Recorded data:
'''

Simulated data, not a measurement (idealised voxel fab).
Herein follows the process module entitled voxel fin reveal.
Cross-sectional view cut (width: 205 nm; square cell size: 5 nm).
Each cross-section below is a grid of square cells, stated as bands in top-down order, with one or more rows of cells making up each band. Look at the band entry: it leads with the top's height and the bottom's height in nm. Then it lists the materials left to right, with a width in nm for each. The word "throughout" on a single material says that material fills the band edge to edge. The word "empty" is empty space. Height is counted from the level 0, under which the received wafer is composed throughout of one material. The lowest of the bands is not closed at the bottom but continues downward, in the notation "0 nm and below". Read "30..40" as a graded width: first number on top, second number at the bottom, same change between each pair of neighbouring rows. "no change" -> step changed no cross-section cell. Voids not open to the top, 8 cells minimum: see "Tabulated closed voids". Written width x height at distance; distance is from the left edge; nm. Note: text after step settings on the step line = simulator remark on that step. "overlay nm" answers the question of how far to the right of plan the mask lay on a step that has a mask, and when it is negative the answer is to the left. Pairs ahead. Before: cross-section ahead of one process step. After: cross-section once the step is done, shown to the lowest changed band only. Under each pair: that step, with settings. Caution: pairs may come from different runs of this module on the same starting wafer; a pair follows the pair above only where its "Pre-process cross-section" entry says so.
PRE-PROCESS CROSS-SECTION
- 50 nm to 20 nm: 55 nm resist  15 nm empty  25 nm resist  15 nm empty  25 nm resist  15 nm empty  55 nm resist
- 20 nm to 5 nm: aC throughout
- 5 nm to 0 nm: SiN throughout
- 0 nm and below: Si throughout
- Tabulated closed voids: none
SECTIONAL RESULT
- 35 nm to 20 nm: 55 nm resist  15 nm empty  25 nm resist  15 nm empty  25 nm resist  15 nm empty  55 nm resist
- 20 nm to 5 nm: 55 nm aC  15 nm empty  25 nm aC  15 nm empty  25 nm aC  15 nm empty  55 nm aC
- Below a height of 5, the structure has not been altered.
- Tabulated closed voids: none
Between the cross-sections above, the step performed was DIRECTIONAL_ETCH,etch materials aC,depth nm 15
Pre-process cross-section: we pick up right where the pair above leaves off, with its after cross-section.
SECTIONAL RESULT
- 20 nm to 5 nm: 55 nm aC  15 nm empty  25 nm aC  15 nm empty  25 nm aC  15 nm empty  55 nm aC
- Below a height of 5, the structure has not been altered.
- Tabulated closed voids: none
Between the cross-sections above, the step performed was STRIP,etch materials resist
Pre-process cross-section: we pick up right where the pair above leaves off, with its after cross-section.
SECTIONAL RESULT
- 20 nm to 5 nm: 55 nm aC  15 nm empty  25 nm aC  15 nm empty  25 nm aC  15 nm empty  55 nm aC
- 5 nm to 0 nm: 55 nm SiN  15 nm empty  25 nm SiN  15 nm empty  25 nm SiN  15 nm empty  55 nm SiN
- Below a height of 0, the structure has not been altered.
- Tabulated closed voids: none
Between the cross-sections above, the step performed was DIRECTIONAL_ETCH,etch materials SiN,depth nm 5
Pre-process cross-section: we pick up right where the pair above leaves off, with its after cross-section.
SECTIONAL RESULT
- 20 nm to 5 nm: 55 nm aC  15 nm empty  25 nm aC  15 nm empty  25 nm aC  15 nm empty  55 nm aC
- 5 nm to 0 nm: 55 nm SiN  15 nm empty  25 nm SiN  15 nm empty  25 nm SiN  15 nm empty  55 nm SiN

'''

Work request:
Up to and including the line with "Cross-sectional view cut", output every line of the records above exactly, starting from the first; output nothing else.

Task output:
Simulated data, not a measurement (idealised voxel fab).
Herein follows the process module entitled voxel fin reveal.
Cross-sectional view cut (width: 205 nm; square cell size: 5 nm).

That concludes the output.